_Activity:_ Transcribe the records in full.

_Available data:_
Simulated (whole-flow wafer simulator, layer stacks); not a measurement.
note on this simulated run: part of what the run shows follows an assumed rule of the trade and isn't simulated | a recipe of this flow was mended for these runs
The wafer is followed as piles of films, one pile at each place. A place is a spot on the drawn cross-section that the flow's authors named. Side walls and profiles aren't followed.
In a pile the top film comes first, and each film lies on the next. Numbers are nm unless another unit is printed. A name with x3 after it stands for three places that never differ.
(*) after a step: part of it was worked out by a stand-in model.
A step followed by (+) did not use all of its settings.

_Result:_
Simulated (whole-flow wafer simulator, layer stacks); not a measurement.
note on this simulated run: part of what the run shows follows an assumed rule of the trade and isn't simulated | a recipe of this flow was mended for these runs
The wafer is followed as piles of films, one pile at each place. A place is a spot on the drawn cross-section that the flow's authors named. Side walls and profiles aren't followed.
In a pile the top film comes first, and each film lies on the next. Numbers are nm unless another unit is printed. A name with x3 after it stands for three places that never differ.
(*) after a step: part of it was worked out by a stand-in model.
A step followed by (+) did not use all of its settings.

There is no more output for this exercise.